.....

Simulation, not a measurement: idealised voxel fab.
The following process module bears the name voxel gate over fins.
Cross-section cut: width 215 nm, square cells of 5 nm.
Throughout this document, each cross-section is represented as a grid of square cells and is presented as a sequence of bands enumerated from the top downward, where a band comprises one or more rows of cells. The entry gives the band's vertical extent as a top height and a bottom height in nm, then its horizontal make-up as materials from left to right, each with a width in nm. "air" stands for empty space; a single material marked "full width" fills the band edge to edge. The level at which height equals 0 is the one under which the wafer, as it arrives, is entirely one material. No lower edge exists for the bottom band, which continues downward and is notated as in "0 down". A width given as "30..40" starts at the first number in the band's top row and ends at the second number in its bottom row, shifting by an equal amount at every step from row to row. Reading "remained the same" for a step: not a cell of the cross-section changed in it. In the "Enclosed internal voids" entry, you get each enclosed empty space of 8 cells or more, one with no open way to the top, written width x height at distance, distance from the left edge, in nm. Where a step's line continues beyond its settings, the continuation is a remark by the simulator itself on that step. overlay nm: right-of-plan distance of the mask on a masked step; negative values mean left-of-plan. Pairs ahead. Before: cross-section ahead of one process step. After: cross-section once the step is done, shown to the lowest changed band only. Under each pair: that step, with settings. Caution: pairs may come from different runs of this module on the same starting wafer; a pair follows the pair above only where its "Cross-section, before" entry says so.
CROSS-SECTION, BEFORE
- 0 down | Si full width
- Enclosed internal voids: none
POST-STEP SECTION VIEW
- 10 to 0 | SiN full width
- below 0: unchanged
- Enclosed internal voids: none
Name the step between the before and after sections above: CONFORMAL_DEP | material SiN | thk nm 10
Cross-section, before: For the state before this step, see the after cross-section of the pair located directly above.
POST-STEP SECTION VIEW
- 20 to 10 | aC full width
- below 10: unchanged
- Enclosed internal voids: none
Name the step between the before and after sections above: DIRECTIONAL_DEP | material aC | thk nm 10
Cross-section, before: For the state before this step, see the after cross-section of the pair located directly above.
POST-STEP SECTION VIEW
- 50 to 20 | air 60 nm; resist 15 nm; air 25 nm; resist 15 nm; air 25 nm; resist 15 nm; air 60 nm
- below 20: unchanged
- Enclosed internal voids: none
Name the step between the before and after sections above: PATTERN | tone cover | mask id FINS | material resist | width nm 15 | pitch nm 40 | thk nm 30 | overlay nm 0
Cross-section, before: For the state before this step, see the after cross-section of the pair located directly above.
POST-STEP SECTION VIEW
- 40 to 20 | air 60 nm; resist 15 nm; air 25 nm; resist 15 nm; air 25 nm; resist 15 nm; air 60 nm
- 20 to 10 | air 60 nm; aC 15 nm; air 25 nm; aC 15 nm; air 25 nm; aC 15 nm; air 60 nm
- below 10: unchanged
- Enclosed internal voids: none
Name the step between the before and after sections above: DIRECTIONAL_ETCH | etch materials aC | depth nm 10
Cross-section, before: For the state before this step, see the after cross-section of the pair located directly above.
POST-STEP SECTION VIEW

.....

Work task: Exactly as they appear, copy the lines of the listing above from the first through the one that contains "Cross-section cut: width", and nothing more.

Answer section:
Simulation, not a measurement: idealised voxel fab.
The following process module bears the name voxel gate over fins.
Cross-section cut: width 215 nm, square cells of 5 nm.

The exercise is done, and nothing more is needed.